==== Material supplied

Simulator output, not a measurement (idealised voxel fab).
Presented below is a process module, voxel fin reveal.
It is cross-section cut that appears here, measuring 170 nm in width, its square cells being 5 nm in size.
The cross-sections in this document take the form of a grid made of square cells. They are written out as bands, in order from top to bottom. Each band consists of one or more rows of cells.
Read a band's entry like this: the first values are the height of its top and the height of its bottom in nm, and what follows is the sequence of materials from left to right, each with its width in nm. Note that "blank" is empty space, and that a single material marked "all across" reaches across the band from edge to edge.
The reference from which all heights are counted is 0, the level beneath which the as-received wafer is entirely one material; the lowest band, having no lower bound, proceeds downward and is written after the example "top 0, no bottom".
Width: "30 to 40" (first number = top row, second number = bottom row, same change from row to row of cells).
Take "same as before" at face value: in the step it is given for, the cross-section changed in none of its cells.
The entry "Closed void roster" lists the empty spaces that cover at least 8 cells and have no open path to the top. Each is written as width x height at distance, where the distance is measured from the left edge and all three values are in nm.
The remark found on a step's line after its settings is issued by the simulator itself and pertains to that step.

========

Work task: Transcribe the entire listing above precisely.

Task output:
Simulator output, not a measurement (idealised voxel fab).
Presented below is a process module, voxel fin reveal.
It is cross-section cut that appears here, measuring 170 nm in width, its square cells being 5 nm in size.
The cross-sections in this document take the form of a grid made of square cells. They are written out as bands, in order from top to bottom. Each band consists of one or more rows of cells.
Read a band's entry like this: the first values are the height of its top and the height of its bottom in nm, and what follows is the sequence of materials from left to right, each with its width in nm. Note that "blank" is empty space, and that a single material marked "all across" reaches across the band from edge to edge.
The reference from which all heights are counted is 0, the level beneath which the as-received wafer is entirely one material; the lowest band, having no lower bound, proceeds downward and is written after the example "top 0, no bottom".
Width: "30 to 40" (first number = top row, second number = bottom row, same change from row to row of cells).
Take "same as before" at face value: in the step it is given for, the cross-section changed in none of its cells.
The entry "Closed void roster" lists the empty spaces that cover at least 8 cells and have no open path to the top. Each is written as width x height at distance, where the distance is measured from the left edge and all three values are in nm.
The remark found on a step's line after its settings is issued by the simulator itself and pertains to that step.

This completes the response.